Task item:
Your output should be the lines of the data that follow, reproduced exactly from the first through the line bearing "day 31 02:28".

[Recorded information — start]
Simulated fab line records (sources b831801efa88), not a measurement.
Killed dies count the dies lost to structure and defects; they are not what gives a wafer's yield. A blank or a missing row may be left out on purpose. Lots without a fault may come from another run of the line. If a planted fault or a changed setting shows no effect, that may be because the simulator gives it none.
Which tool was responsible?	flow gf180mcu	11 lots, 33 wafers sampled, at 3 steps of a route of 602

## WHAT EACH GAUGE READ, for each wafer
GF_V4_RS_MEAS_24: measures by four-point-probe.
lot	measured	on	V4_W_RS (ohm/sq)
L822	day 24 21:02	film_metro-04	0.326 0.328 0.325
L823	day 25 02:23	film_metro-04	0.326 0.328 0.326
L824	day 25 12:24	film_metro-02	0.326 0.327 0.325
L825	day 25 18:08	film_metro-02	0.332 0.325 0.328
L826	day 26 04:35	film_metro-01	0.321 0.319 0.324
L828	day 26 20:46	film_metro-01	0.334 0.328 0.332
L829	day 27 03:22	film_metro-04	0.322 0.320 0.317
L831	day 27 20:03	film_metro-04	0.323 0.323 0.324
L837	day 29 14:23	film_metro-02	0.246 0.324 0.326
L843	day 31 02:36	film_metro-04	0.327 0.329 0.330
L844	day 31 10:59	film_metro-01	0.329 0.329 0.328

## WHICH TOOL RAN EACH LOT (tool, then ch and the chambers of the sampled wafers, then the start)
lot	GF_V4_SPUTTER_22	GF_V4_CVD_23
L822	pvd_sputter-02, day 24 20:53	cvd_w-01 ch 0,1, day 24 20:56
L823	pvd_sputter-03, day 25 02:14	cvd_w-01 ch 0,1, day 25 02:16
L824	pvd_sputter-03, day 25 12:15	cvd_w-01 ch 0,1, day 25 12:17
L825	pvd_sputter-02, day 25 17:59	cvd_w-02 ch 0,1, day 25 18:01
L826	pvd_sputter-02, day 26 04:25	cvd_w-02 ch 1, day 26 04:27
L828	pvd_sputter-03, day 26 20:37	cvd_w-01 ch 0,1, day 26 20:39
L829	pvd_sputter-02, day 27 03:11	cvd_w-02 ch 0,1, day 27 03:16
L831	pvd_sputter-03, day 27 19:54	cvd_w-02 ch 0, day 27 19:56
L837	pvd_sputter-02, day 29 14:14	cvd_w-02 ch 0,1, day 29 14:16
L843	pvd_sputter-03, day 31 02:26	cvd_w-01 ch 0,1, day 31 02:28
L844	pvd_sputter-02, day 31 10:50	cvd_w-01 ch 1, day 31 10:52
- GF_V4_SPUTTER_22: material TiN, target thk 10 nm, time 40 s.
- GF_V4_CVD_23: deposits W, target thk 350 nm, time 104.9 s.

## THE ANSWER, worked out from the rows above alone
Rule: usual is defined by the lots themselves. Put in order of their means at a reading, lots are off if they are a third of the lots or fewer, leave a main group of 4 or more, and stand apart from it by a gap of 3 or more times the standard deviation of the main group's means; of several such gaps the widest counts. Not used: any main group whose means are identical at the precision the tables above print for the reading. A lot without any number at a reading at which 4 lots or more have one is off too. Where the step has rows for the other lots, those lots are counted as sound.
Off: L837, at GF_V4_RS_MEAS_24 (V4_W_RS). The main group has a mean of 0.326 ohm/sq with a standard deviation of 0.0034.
[Recorded information — finish]

Reply:
Simulated fab line records (sources b831801efa88), not a measurement.
Killed dies count the dies lost to structure and defects; they are not what gives a wafer's yield. A blank or a missing row may be left out on purpose. Lots without a fault may come from another run of the line. If a planted fault or a changed setting shows no effect, that may be because the simulator gives it none.
Which tool was responsible?	flow gf180mcu	11 lots, 33 wafers sampled, at 3 steps of a route of 602

## WHAT EACH GAUGE READ, for each wafer
GF_V4_RS_MEAS_24: measures by four-point-probe.
lot	measured	on	V4_W_RS (ohm/sq)
L822	day 24 21:02	film_metro-04	0.326 0.328 0.325
L823	day 25 02:23	film_metro-04	0.326 0.328 0.326
L824	day 25 12:24	film_metro-02	0.326 0.327 0.325
L825	day 25 18:08	film_metro-02	0.332 0.325 0.328
L826	day 26 04:35	film_metro-01	0.321 0.319 0.324
L828	day 26 20:46	film_metro-01	0.334 0.328 0.332
L829	day 27 03:22	film_metro-04	0.322 0.320 0.317
L831	day 27 20:03	film_metro-04	0.323 0.323 0.324
L837	day 29 14:23	film_metro-02	0.246 0.324 0.326
L843	day 31 02:36	film_metro-04	0.327 0.329 0.330
L844	day 31 10:59	film_metro-01	0.329 0.329 0.328

## WHICH TOOL RAN EACH LOT (tool, then ch and the chambers of the sampled wafers, then the start)
lot	GF_V4_SPUTTER_22	GF_V4_CVD_23
L822	pvd_sputter-02, day 24 20:53	cvd_w-01 ch 0,1, day 24 20:56
L823	pvd_sputter-03, day 25 02:14	cvd_w-01 ch 0,1, day 25 02:16
L824	pvd_sputter-03, day 25 12:15	cvd_w-01 ch 0,1, day 25 12:17
L825	pvd_sputter-02, day 25 17:59	cvd_w-02 ch 0,1, day 25 18:01
L826	pvd_sputter-02, day 26 04:25	cvd_w-02 ch 1, day 26 04:27
L828	pvd_sputter-03, day 26 20:37	cvd_w-01 ch 0,1, day 26 20:39
L829	pvd_sputter-02, day 27 03:11	cvd_w-02 ch 0,1, day 27 03:16
L831	pvd_sputter-03, day 27 19:54	cvd_w-02 ch 0, day 27 19:56
L837	pvd_sputter-02, day 29 14:14	cvd_w-02 ch 0,1, day 29 14:16
L843	pvd_sputter-03, day 31 02:26	cvd_w-01 ch 0,1, day 31 02:28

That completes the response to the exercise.